### Assignment
Please copy the lines below exactly, from the first one through the line showing "The tool may".

==============================
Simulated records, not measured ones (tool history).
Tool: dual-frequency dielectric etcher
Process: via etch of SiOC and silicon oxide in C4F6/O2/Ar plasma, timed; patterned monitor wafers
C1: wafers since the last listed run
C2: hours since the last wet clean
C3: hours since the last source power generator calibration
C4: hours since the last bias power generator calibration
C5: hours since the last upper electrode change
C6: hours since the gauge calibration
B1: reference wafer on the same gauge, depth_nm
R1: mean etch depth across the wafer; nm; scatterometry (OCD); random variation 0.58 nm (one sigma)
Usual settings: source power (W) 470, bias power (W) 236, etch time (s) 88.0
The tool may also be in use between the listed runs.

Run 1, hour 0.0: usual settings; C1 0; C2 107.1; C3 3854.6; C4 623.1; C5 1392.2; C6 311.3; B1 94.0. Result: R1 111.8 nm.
==============================

### Task result
Simulated records, not measured ones (tool history).
Tool: dual-frequency dielectric etcher
Process: via etch of SiOC and silicon oxide in C4F6/O2/Ar plasma, timed; patterned monitor wafers
C1: wafers since the last listed run
C2: hours since the last wet clean
C3: hours since the last source power generator calibration
C4: hours since the last bias power generator calibration
C5: hours since the last upper electrode change
C6: hours since the gauge calibration
B1: reference wafer on the same gauge, depth_nm
R1: mean etch depth across the wafer; nm; scatterometry (OCD); random variation 0.58 nm (one sigma)
Usual settings: source power (W) 470, bias power (W) 236, etch time (s) 88.0
The tool may also be in use between the listed runs.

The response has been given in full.